**Supplied data:**
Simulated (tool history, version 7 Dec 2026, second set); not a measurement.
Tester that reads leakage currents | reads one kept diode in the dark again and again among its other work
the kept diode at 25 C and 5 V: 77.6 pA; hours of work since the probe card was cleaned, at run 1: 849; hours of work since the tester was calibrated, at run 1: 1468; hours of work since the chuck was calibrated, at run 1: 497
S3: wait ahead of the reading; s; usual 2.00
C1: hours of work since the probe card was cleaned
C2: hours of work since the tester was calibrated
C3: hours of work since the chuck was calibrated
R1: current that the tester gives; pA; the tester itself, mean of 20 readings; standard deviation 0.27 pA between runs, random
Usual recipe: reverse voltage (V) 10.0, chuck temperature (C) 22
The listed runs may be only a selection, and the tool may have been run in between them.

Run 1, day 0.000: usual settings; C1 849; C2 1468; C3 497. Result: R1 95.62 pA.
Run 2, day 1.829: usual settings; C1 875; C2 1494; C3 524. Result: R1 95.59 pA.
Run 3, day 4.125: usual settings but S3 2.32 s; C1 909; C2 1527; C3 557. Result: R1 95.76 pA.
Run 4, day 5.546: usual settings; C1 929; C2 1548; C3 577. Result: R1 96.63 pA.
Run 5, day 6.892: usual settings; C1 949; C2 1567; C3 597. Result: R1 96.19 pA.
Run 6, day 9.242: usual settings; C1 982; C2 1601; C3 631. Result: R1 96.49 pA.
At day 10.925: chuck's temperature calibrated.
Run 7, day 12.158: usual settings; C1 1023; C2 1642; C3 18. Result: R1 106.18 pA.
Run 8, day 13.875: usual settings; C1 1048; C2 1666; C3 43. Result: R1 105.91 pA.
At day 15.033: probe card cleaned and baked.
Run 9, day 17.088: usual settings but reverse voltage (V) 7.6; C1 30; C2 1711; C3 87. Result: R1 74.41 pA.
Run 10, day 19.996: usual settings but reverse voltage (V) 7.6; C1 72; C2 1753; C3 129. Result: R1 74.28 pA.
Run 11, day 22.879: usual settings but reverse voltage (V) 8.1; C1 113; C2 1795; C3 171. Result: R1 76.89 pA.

**Action item:** Both the first line of the data above and the line with "Run 10, day" must be included; please return exactly those lines and the ones between them.

**Written response:**
Simulated (tool history, version 7 Dec 2026, second set); not a measurement.
Tester that reads leakage currents | reads one kept diode in the dark again and again among its other work
the kept diode at 25 C and 5 V: 77.6 pA; hours of work since the probe card was cleaned, at run 1: 849; hours of work since the tester was calibrated, at run 1: 1468; hours of work since the chuck was calibrated, at run 1: 497
S3: wait ahead of the reading; s; usual 2.00
C1: hours of work since the probe card was cleaned
C2: hours of work since the tester was calibrated
C3: hours of work since the chuck was calibrated
R1: current that the tester gives; pA; the tester itself, mean of 20 readings; standard deviation 0.27 pA between runs, random
Usual recipe: reverse voltage (V) 10.0, chuck temperature (C) 22
The listed runs may be only a selection, and the tool may have been run in between them.

Run 1, day 0.000: usual settings; C1 849; C2 1468; C3 497. Result: R1 95.62 pA.
Run 2, day 1.829: usual settings; C1 875; C2 1494; C3 524. Result: R1 95.59 pA.
Run 3, day 4.125: usual settings but S3 2.32 s; C1 909; C2 1527; C3 557. Result: R1 95.76 pA.
Run 4, day 5.546: usual settings; C1 929; C2 1548; C3 577. Result: R1 96.63 pA.
Run 5, day 6.892: usual settings; C1 949; C2 1567; C3 597. Result: R1 96.19 pA.
Run 6, day 9.242: usual settings; C1 982; C2 1601; C3 631. Result: R1 96.49 pA.
At day 10.925: chuck's temperature calibrated.
Run 7, day 12.158: usual settings; C1 1023; C2 1642; C3 18. Result: R1 106.18 pA.
Run 8, day 13.875: usual settings; C1 1048; C2 1666; C3 43. Result: R1 105.91 pA.
At day 15.033: probe card cleaned and baked.
Run 9, day 17.088: usual settings but reverse voltage (V) 7.6; C1 30; C2 1711; C3 87. Result: R1 74.41 pA.
Run 10, day 19.996: usual settings but reverse voltage (V) 7.6; C1 72; C2 1753; C3 129. Result: R1 74.28 pA.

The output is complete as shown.